**AVAILABLE DATA**
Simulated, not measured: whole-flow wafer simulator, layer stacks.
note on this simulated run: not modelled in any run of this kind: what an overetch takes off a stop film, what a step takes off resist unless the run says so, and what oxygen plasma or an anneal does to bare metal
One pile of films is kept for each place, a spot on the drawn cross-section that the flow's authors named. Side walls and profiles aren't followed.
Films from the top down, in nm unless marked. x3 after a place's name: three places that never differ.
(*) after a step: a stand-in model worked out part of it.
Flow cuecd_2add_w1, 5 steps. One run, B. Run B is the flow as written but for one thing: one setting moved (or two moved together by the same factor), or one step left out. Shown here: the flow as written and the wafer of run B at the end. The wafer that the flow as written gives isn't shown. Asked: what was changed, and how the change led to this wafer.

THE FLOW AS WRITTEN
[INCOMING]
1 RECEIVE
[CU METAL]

**ACTIVITY**
Return every entry exactly.

**REPLY**
Simulated, not measured: whole-flow wafer simulator, layer stacks.
note on this simulated run: not modelled in any run of this kind: what an overetch takes off a stop film, what a step takes off resist unless the run says so, and what oxygen plasma or an anneal does to bare metal
One pile of films is kept for each place, a spot on the drawn cross-section that the flow's authors named. Side walls and profiles aren't followed.
Films from the top down, in nm unless marked. x3 after a place's name: three places that never differ.
(*) after a step: a stand-in model worked out part of it.
Flow cuecd_2add_w1, 5 steps. One run, B. Run B is the flow as written but for one thing: one setting moved (or two moved together by the same factor), or one step left out. Shown here: the flow as written and the wafer of run B at the end. The wafer that the flow as written gives isn't shown. Asked: what was changed, and how the change led to this wafer.

THE FLOW AS WRITTEN
[INCOMING]
1 RECEIVE
[CU METAL]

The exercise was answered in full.